Supplied records –
============================================================

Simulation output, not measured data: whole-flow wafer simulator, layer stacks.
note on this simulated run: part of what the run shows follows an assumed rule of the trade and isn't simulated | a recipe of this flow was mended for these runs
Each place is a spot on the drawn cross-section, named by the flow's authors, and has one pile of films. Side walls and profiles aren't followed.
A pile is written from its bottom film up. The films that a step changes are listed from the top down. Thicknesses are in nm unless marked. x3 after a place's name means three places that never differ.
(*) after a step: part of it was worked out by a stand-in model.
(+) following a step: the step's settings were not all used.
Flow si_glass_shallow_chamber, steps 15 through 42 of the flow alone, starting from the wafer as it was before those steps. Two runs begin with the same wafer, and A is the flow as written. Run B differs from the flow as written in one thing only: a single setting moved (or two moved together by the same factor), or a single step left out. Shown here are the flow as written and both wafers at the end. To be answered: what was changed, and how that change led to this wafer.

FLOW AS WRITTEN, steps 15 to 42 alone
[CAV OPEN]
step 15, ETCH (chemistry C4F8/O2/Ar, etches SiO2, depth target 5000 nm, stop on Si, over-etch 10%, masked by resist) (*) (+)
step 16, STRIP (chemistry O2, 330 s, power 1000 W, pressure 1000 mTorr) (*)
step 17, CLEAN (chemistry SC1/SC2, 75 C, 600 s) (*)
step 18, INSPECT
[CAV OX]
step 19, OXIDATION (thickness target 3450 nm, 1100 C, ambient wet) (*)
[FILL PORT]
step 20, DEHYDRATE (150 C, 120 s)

============================================================

Task item – Going down the listing above, begin printing at the line with "note on this" and finish with the line with "(+) following a", exactly as they appear.

Answer space –
note on this simulated run: part of what the run shows follows an assumed rule of the trade and isn't simulated | a recipe of this flow was mended for these runs
Each place is a spot on the drawn cross-section, named by the flow's authors, and has one pile of films. Side walls and profiles aren't followed.
A pile is written from its bottom film up. The films that a step changes are listed from the top down. Thicknesses are in nm unless marked. x3 after a place's name means three places that never differ.
(*) after a step: part of it was worked out by a stand-in model.
(+) following a step: the step's settings were not all used.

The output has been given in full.